Work item: Retype all of the records precisely.

Source data:
+---+
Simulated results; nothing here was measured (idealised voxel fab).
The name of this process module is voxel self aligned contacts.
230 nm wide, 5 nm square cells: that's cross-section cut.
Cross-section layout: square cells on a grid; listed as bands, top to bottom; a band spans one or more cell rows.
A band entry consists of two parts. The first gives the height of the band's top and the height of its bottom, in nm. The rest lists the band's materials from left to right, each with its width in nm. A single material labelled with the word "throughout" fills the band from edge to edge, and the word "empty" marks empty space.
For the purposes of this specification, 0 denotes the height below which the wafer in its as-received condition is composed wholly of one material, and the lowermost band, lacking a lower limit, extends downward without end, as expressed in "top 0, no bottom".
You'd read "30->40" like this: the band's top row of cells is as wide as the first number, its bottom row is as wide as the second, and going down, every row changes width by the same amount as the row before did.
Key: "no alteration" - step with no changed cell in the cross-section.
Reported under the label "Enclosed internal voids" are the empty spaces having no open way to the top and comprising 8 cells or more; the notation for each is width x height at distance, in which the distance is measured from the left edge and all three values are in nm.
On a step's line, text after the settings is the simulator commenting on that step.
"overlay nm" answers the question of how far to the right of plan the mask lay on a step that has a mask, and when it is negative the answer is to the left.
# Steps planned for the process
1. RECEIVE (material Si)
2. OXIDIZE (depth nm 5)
+---+

Task solution:
Simulated results; nothing here was measured (idealised voxel fab).
The name of this process module is voxel self aligned contacts.
230 nm wide, 5 nm square cells: that's cross-section cut.
Cross-section layout: square cells on a grid; listed as bands, top to bottom; a band spans one or more cell rows.
A band entry consists of two parts. The first gives the height of the band's top and the height of its bottom, in nm. The rest lists the band's materials from left to right, each with its width in nm. A single material labelled with the word "throughout" fills the band from edge to edge, and the word "empty" marks empty space.
For the purposes of this specification, 0 denotes the height below which the wafer in its as-received condition is composed wholly of one material, and the lowermost band, lacking a lower limit, extends downward without end, as expressed in "top 0, no bottom".
You'd read "30->40" like this: the band's top row of cells is as wide as the first number, its bottom row is as wide as the second, and going down, every row changes width by the same amount as the row before did.
Key: "no alteration" - step with no changed cell in the cross-section.
Reported under the label "Enclosed internal voids" are the empty spaces having no open way to the top and comprising 8 cells or more; the notation for each is width x height at distance, in which the distance is measured from the left edge and all three values are in nm.
On a step's line, text after the settings is the simulator commenting on that step.
"overlay nm" answers the question of how far to the right of plan the mask lay on a step that has a mask, and when it is negative the answer is to the left.
# Steps planned for the process
1. RECEIVE (material Si)
2. OXIDIZE (depth nm 5)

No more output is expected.